▶ _Assigned task_
Every line in the listing below from the one with "-1.1 -0.1 -0.6" through the one with "-1.8 0.0 -0.1" is to be reproduced exactly, both ends included; leave out the rest.

▶ _Listed records_
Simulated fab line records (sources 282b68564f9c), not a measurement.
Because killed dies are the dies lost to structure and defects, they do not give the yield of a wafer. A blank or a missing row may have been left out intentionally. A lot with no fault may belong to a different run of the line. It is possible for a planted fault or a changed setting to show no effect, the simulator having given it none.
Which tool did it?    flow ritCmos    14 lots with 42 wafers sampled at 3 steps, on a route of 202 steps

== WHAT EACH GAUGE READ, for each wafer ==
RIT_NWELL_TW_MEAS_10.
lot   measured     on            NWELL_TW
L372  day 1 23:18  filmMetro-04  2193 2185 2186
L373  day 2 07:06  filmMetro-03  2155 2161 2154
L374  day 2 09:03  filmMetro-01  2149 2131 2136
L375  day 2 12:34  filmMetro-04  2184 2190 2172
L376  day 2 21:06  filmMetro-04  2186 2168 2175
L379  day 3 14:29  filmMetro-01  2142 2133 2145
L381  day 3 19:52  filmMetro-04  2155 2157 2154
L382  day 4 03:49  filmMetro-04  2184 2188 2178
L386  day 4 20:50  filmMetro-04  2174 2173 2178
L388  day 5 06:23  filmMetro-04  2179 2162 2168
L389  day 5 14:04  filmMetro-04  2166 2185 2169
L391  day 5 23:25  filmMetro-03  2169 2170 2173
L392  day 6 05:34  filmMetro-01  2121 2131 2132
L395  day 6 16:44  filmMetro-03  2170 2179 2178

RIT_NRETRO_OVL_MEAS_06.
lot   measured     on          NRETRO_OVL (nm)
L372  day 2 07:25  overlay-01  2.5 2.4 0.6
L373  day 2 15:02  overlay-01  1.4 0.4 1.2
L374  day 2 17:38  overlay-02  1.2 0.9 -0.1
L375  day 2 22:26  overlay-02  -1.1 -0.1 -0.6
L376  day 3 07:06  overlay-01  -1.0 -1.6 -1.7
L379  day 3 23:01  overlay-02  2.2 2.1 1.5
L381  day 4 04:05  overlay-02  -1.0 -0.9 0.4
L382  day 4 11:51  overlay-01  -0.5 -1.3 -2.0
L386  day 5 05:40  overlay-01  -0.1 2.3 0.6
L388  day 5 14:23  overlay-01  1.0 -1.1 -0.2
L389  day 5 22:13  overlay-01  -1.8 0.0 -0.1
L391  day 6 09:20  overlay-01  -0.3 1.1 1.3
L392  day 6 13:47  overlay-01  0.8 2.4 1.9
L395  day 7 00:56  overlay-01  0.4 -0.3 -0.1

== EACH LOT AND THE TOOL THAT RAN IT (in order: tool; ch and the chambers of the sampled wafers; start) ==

▶ _Task output_
L375  day 2 22:26  overlay-02  -1.1 -0.1 -0.6
L376  day 3 07:06  overlay-01  -1.0 -1.6 -1.7
L379  day 3 23:01  overlay-02  2.2 2.1 1.5
L381  day 4 04:05  overlay-02  -1.0 -0.9 0.4
L382  day 4 11:51  overlay-01  -0.5 -1.3 -2.0
L386  day 5 05:40  overlay-01  -0.1 2.3 0.6
L388  day 5 14:23  overlay-01  1.0 -1.1 -0.2
L389  day 5 22:13  overlay-01  -1.8 0.0 -0.1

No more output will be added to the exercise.